• SUPPLIED DATA
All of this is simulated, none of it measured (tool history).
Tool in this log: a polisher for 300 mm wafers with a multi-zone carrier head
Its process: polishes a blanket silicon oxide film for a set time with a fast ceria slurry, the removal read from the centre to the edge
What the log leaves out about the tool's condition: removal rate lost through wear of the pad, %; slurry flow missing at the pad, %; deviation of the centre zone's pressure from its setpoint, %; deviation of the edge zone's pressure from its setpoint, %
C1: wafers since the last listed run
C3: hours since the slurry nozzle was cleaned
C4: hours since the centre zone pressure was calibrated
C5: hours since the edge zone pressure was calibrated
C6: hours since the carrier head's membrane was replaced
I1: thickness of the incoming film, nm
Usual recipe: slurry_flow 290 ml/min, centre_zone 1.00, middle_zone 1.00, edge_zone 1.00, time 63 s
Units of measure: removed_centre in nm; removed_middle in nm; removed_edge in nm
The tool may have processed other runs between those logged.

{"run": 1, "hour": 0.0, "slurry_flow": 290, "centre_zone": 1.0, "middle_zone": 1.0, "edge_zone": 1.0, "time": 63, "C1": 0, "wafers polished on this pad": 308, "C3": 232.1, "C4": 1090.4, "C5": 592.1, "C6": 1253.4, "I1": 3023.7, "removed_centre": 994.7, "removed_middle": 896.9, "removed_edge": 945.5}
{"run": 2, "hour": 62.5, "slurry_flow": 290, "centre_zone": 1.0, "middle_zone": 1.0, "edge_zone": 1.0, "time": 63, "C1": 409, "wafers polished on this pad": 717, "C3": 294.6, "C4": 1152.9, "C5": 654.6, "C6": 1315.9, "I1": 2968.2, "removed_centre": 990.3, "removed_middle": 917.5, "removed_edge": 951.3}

• ACTIVITY
When you come to the line containing "Usual recipe: slurry_flow", give it and stop; before that, repeat each line of the material exactly from the first one.

• ANSWER BOX
All of this is simulated, none of it measured (tool history).
Tool in this log: a polisher for 300 mm wafers with a multi-zone carrier head
Its process: polishes a blanket silicon oxide film for a set time with a fast ceria slurry, the removal read from the centre to the edge
What the log leaves out about the tool's condition: removal rate lost through wear of the pad, %; slurry flow missing at the pad, %; deviation of the centre zone's pressure from its setpoint, %; deviation of the edge zone's pressure from its setpoint, %
C1: wafers since the last listed run
C3: hours since the slurry nozzle was cleaned
C4: hours since the centre zone pressure was calibrated
C5: hours since the edge zone pressure was calibrated
C6: hours since the carrier head's membrane was replaced
I1: thickness of the incoming film, nm
Usual recipe: slurry_flow 290 ml/min, centre_zone 1.00, middle_zone 1.00, edge_zone 1.00, time 63 s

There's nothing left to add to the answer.